= = =

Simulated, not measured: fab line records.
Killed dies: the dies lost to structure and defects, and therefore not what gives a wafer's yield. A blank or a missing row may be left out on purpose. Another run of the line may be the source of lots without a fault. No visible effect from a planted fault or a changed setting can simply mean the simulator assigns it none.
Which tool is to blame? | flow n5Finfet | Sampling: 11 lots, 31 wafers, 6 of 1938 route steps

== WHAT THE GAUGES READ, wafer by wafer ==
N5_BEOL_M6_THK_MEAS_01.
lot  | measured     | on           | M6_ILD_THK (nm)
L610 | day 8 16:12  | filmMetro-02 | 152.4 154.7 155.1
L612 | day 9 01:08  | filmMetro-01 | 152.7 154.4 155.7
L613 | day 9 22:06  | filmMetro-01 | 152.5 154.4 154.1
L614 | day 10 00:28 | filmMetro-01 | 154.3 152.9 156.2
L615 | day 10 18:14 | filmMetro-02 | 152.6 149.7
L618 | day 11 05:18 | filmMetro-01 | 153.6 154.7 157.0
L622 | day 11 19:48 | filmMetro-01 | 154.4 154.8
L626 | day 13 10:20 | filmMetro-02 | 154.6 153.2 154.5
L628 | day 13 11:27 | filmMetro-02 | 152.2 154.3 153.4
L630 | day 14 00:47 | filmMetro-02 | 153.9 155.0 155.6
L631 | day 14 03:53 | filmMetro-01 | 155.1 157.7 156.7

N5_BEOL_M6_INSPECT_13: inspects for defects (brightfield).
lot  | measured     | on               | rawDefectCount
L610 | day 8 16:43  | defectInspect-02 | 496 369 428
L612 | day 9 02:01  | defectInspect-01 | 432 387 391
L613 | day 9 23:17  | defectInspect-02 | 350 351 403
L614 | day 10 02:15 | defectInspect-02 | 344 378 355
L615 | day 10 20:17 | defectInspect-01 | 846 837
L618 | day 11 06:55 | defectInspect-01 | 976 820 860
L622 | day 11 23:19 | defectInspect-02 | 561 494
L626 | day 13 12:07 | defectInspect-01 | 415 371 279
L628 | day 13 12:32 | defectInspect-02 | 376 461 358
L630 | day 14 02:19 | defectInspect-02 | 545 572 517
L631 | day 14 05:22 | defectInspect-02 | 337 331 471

= = =

> _Work request_:
Restate word for word only the lines running from the beginning of the data to the line holding "L630 | day 14 02:19", both included.

> _Task result_:
Simulated, not measured: fab line records.
Killed dies: the dies lost to structure and defects, and therefore not what gives a wafer's yield. A blank or a missing row may be left out on purpose. Another run of the line may be the source of lots without a fault. No visible effect from a planted fault or a changed setting can simply mean the simulator assigns it none.
Which tool is to blame? | flow n5Finfet | Sampling: 11 lots, 31 wafers, 6 of 1938 route steps

== WHAT THE GAUGES READ, wafer by wafer ==
N5_BEOL_M6_THK_MEAS_01.
lot  | measured     | on           | M6_ILD_THK (nm)
L610 | day 8 16:12  | filmMetro-02 | 152.4 154.7 155.1
L612 | day 9 01:08  | filmMetro-01 | 152.7 154.4 155.7
L613 | day 9 22:06  | filmMetro-01 | 152.5 154.4 154.1
L614 | day 10 00:28 | filmMetro-01 | 154.3 152.9 156.2
L615 | day 10 18:14 | filmMetro-02 | 152.6 149.7
L618 | day 11 05:18 | filmMetro-01 | 153.6 154.7 157.0
L622 | day 11 19:48 | filmMetro-01 | 154.4 154.8
L626 | day 13 10:20 | filmMetro-02 | 154.6 153.2 154.5
L628 | day 13 11:27 | filmMetro-02 | 152.2 154.3 153.4
L630 | day 14 00:47 | filmMetro-02 | 153.9 155.0 155.6
L631 | day 14 03:53 | filmMetro-01 | 155.1 157.7 156.7

N5_BEOL_M6_INSPECT_13: inspects for defects (brightfield).
lot  | measured     | on               | rawDefectCount
L610 | day 8 16:43  | defectInspect-02 | 496 369 428
L612 | day 9 02:01  | defectInspect-01 | 432 387 391
L613 | day 9 23:17  | defectInspect-02 | 350 351 403
L614 | day 10 02:15 | defectInspect-02 | 344 378 355
L615 | day 10 20:17 | defectInspect-01 | 846 837
L618 | day 11 06:55 | defectInspect-01 | 976 820 860
L622 | day 11 23:19 | defectInspect-02 | 561 494
L626 | day 13 12:07 | defectInspect-01 | 415 371 279
L628 | day 13 12:32 | defectInspect-02 | 376 461 358
L630 | day 14 02:19 | defectInspect-02 | 545 572 517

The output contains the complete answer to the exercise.